◇ ◇ ◇ ◇ ◇ ◇ ◇

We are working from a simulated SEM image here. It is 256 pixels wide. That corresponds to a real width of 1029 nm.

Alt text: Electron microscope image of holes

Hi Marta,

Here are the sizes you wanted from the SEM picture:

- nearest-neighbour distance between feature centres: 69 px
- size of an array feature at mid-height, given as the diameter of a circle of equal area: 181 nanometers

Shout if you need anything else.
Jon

◇ ◇ ◇ ◇ ◇ ◇ ◇

Action item:
The required output is the exact run of lines from the beginning of the listing above to the line that contains "Shout if you need anything else.", inclusive of both.

Written response:
We are working from a simulated SEM image here. It is 256 pixels wide. That corresponds to a real width of 1029 nm.

Alt text: Electron microscope image of holes

Hi Marta,

Here are the sizes you wanted from the SEM picture:

- nearest-neighbour distance between feature centres: 69 px
- size of an array feature at mid-height, given as the diameter of a circle of equal area: 181 nanometers

Shout if you need anything else.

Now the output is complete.